WORK REQUEST – Your answer must consist solely of the lines from the start of the entries below through the line with "For reference, the", unchanged.

╭──
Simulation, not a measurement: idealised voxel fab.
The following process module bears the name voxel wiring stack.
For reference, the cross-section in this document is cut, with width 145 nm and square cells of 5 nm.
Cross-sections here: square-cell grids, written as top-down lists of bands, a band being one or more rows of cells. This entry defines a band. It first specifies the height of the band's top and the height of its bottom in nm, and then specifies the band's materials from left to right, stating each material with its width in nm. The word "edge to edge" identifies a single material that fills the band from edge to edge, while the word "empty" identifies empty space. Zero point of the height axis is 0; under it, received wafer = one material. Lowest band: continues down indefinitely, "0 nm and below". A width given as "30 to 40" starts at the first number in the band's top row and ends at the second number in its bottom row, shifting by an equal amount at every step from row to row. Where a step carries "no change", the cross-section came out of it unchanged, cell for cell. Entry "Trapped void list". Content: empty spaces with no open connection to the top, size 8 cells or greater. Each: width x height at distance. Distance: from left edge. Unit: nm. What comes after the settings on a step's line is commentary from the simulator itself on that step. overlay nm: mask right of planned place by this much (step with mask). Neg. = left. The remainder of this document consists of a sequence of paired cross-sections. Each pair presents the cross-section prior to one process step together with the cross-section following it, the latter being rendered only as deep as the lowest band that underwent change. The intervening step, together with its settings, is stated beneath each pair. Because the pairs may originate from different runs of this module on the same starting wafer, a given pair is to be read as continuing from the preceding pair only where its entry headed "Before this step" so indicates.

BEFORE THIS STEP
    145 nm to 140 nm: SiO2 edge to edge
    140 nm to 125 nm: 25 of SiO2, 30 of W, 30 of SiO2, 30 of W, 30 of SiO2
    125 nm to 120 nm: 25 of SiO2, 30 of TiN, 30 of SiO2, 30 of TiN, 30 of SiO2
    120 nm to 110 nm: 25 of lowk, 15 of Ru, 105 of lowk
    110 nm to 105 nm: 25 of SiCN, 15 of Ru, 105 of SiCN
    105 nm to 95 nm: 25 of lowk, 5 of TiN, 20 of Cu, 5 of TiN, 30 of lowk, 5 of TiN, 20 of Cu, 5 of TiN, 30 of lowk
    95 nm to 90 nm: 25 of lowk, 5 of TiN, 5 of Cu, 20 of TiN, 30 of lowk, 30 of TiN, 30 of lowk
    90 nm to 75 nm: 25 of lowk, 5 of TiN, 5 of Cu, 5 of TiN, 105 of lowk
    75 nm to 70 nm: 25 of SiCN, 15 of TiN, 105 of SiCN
╰──

ANSWER AREA –
Simulation, not a measurement: idealised voxel fab.
The following process module bears the name voxel wiring stack.
For reference, the cross-section in this document is cut, with width 145 nm and square cells of 5 nm.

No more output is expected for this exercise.